=== RECORDS PROVIDED ===
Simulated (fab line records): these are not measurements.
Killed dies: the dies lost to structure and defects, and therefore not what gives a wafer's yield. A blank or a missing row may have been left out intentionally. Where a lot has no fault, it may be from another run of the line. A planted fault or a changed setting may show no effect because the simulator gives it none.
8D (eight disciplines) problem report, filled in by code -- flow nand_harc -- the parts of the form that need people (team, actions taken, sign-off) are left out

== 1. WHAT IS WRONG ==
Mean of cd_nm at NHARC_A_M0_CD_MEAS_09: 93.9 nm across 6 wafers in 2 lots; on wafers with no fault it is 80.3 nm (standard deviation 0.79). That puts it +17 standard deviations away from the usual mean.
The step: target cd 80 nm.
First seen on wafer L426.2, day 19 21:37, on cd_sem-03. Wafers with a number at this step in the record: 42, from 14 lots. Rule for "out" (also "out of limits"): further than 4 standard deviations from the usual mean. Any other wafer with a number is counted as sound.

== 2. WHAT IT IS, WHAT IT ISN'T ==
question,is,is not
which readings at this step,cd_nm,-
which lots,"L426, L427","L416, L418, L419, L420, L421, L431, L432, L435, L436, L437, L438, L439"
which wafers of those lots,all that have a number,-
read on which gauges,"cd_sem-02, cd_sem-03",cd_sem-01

=== WORK ORDER ===
Every record, from top to bottom, must be transcribed exactly.

=== REPLY ===
Simulated (fab line records): these are not measurements.
Killed dies: the dies lost to structure and defects, and therefore not what gives a wafer's yield. A blank or a missing row may have been left out intentionally. Where a lot has no fault, it may be from another run of the line. A planted fault or a changed setting may show no effect because the simulator gives it none.
8D (eight disciplines) problem report, filled in by code -- flow nand_harc -- the parts of the form that need people (team, actions taken, sign-off) are left out

== 1. WHAT IS WRONG ==
Mean of cd_nm at NHARC_A_M0_CD_MEAS_09: 93.9 nm across 6 wafers in 2 lots; on wafers with no fault it is 80.3 nm (standard deviation 0.79). That puts it +17 standard deviations away from the usual mean.
The step: target cd 80 nm.
First seen on wafer L426.2, day 19 21:37, on cd_sem-03. Wafers with a number at this step in the record: 42, from 14 lots. Rule for "out" (also "out of limits"): further than 4 standard deviations from the usual mean. Any other wafer with a number is counted as sound.

== 2. WHAT IT IS, WHAT IT ISN'T ==
question,is,is not
which readings at this step,cd_nm,-
which lots,"L426, L427","L416, L418, L419, L420, L421, L431, L432, L435, L436, L437, L438, L439"
which wafers of those lots,all that have a number,-
read on which gauges,"cd_sem-02, cd_sem-03",cd_sem-01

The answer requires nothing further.